**STORED DATA**:
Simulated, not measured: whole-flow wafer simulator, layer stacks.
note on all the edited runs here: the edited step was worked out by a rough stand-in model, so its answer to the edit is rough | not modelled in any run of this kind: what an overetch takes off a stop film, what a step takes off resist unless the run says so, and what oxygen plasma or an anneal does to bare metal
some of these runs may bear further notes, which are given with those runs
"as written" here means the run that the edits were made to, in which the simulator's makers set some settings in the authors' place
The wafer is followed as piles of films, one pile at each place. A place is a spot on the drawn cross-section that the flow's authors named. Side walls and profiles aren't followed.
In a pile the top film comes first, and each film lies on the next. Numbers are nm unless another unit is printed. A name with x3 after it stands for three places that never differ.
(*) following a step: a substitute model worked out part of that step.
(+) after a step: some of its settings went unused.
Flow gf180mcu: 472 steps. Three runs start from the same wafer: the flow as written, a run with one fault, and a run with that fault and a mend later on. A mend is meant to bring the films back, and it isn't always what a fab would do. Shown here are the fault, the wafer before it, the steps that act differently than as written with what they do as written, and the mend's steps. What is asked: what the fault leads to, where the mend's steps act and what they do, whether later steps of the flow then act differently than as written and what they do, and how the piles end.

**BRIEF**: Reproduce the lines of the records exactly, from the first one through the line that contains "some of these".

**EXERCISE RESULT**:
Simulated, not measured: whole-flow wafer simulator, layer stacks.
note on all the edited runs here: the edited step was worked out by a rough stand-in model, so its answer to the edit is rough | not modelled in any run of this kind: what an overetch takes off a stop film, what a step takes off resist unless the run says so, and what oxygen plasma or an anneal does to bare metal
some of these runs may bear further notes, which are given with those runs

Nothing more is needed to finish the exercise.